::::::::::
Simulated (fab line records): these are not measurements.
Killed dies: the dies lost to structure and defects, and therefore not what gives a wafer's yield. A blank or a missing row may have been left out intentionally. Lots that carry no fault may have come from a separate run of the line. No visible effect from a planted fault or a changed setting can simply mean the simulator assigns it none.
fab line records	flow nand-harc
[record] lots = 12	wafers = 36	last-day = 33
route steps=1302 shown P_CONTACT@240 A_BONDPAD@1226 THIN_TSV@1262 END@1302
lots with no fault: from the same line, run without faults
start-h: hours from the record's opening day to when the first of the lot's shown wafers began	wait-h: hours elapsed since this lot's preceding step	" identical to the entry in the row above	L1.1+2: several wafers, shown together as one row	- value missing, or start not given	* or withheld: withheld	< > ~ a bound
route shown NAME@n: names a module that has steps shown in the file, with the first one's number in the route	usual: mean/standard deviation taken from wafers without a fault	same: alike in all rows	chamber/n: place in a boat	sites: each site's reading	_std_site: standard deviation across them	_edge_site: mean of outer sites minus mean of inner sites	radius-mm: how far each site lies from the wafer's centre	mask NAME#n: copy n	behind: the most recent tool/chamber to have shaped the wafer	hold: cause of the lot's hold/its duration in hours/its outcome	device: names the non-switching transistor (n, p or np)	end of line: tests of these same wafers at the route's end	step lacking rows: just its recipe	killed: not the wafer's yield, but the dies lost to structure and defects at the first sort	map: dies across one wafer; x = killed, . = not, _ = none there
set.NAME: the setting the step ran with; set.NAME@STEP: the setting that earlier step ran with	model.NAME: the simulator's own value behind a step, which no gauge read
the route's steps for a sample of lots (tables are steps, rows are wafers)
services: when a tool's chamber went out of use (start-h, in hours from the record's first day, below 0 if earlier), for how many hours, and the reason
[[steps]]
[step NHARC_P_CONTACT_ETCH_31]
::::::::::

* Requirement
All that belongs in the answer is the run of lines above from the line containing "lots with no" through the line containing "start-h: hours from", exactly as written.

* Answer section
lots with no fault: from the same line, run without faults
start-h: hours from the record's opening day to when the first of the lot's shown wafers began	wait-h: hours elapsed since this lot's preceding step	" identical to the entry in the row above	L1.1+2: several wafers, shown together as one row	- value missing, or start not given	* or withheld: withheld	< > ~ a bound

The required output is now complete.